__Required action__:
Retype the records exactly.

__Information__:

# # # # #

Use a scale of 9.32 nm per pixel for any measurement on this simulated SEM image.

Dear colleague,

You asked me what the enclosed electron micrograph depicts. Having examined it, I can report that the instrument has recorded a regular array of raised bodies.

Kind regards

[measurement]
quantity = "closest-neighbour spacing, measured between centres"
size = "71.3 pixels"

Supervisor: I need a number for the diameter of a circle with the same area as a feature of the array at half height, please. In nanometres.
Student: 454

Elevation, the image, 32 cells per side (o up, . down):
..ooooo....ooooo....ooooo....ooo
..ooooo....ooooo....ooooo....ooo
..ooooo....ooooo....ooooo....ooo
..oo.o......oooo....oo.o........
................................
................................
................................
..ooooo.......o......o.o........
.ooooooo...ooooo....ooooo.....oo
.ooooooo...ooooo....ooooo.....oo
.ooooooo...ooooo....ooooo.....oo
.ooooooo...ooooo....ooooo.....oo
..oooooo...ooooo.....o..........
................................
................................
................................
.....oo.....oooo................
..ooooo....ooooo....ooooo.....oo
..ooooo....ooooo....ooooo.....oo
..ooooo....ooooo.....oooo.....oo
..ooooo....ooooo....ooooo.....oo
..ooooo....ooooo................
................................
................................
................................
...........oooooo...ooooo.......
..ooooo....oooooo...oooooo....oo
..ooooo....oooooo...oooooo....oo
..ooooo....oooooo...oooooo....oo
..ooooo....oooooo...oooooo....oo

# # # # #

__Result__:
Use a scale of 9.32 nm per pixel for any measurement on this simulated SEM image.

Dear colleague,

You asked me what the enclosed electron micrograph depicts. Having examined it, I can report that the instrument has recorded a regular array of raised bodies.

Kind regards

[measurement]
quantity = "closest-neighbour spacing, measured between centres"
size = "71.3 pixels"

Supervisor: I need a number for the diameter of a circle with the same area as a feature of the array at half height, please. In nanometres.
Student: 454

Elevation, the image, 32 cells per side (o up, . down):
..ooooo....ooooo....ooooo....ooo
..ooooo....ooooo....ooooo....ooo
..ooooo....ooooo....ooooo....ooo
..oo.o......oooo....oo.o........
................................
................................
................................
..ooooo.......o......o.o........
.ooooooo...ooooo....ooooo.....oo
.ooooooo...ooooo....ooooo.....oo
.ooooooo...ooooo....ooooo.....oo
.ooooooo...ooooo....ooooo.....oo
..oooooo...ooooo.....o..........
................................
................................
................................
.....oo.....oooo................
..ooooo....ooooo....ooooo.....oo
..ooooo....ooooo....ooooo.....oo
..ooooo....ooooo.....oooo.....oo
..ooooo....ooooo....ooooo.....oo
..ooooo....ooooo................
................................
................................
................................
...........oooooo...ooooo.......
..ooooo....oooooo...oooooo....oo
..ooooo....oooooo...oooooo....oo
..ooooo....oooooo...oooooo....oo
..ooooo....oooooo...oooooo....oo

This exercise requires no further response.